What appears from the first line of the data below through the line containing "A step followed", both included, should be copied exactly, and nothing else.

• INFORMATION:

/---

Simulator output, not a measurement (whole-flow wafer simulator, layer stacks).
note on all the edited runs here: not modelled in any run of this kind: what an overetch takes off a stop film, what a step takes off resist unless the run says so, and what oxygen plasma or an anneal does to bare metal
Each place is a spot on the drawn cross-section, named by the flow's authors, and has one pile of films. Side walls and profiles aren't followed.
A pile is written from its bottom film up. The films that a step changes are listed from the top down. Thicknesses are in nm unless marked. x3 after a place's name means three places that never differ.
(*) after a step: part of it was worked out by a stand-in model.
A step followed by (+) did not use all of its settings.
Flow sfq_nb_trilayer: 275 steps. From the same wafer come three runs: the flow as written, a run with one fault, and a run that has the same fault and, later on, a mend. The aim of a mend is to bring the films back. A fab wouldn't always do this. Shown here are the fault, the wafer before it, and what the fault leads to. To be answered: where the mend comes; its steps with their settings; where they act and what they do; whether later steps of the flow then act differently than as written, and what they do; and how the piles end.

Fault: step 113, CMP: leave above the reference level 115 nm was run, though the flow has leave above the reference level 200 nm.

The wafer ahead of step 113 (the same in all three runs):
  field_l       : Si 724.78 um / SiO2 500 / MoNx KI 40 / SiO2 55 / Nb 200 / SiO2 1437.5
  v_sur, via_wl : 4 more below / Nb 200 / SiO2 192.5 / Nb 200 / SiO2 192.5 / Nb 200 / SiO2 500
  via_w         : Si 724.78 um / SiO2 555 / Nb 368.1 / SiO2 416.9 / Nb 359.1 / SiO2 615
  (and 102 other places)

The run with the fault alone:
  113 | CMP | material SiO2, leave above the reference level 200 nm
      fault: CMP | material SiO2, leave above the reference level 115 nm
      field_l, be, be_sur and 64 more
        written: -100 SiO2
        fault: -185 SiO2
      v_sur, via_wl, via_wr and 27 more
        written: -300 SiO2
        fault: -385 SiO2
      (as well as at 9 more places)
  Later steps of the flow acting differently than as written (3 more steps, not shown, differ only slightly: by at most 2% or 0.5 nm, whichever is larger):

\---

• WRITTEN ANSWER:
Simulator output, not a measurement (whole-flow wafer simulator, layer stacks).
note on all the edited runs here: not modelled in any run of this kind: what an overetch takes off a stop film, what a step takes off resist unless the run says so, and what oxygen plasma or an anneal does to bare metal
Each place is a spot on the drawn cross-section, named by the flow's authors, and has one pile of films. Side walls and profiles aren't followed.
A pile is written from its bottom film up. The films that a step changes are listed from the top down. Thicknesses are in nm unless marked. x3 after a place's name means three places that never differ.
(*) after a step: part of it was worked out by a stand-in model.
A step followed by (+) did not use all of its settings.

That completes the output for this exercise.